## [Data for review]
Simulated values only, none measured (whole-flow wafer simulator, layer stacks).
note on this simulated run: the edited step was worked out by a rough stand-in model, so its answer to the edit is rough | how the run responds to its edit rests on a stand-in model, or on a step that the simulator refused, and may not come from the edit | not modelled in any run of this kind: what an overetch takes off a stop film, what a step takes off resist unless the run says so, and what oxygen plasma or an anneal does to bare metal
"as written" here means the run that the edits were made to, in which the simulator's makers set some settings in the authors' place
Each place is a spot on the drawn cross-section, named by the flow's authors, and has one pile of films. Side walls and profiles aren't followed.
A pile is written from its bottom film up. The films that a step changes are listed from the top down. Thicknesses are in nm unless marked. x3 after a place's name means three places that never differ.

## [Activity]
Restate every record exactly, leaving nothing out.

## [Task response]
Simulated values only, none measured (whole-flow wafer simulator, layer stacks).
note on this simulated run: the edited step was worked out by a rough stand-in model, so its answer to the edit is rough | how the run responds to its edit rests on a stand-in model, or on a step that the simulator refused, and may not come from the edit | not modelled in any run of this kind: what an overetch takes off a stop film, what a step takes off resist unless the run says so, and what oxygen plasma or an anneal does to bare metal
"as written" here means the run that the edits were made to, in which the simulator's makers set some settings in the authors' place
Each place is a spot on the drawn cross-section, named by the flow's authors, and has one pile of films. Side walls and profiles aren't followed.
A pile is written from its bottom film up. The films that a step changes are listed from the top down. Thicknesses are in nm unless marked. x3 after a place's name means three places that never differ.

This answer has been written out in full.